-------

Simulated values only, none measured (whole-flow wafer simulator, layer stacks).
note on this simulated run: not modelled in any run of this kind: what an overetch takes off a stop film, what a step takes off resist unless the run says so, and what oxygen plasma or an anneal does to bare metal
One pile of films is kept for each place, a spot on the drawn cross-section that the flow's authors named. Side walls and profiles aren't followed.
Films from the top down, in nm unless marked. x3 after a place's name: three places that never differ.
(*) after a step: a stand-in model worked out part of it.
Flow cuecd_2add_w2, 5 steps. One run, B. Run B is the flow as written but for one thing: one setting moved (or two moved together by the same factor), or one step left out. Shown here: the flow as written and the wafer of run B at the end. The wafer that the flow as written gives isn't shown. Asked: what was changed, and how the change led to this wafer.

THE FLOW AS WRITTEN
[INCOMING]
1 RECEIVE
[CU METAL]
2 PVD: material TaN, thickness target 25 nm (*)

-------

▶ Exercise
Each entry above should be restated exactly as supplied.

▶ Your solution
Simulated values only, none measured (whole-flow wafer simulator, layer stacks).
note on this simulated run: not modelled in any run of this kind: what an overetch takes off a stop film, what a step takes off resist unless the run says so, and what oxygen plasma or an anneal does to bare metal
One pile of films is kept for each place, a spot on the drawn cross-section that the flow's authors named. Side walls and profiles aren't followed.
Films from the top down, in nm unless marked. x3 after a place's name: three places that never differ.
(*) after a step: a stand-in model worked out part of it.
Flow cuecd_2add_w2, 5 steps. One run, B. Run B is the flow as written but for one thing: one setting moved (or two moved together by the same factor), or one step left out. Shown here: the flow as written and the wafer of run B at the end. The wafer that the flow as written gives isn't shown. Asked: what was changed, and how the change led to this wafer.

THE FLOW AS WRITTEN
[INCOMING]
1 RECEIVE
[CU METAL]
2 PVD: material TaN, thickness target 25 nm (*)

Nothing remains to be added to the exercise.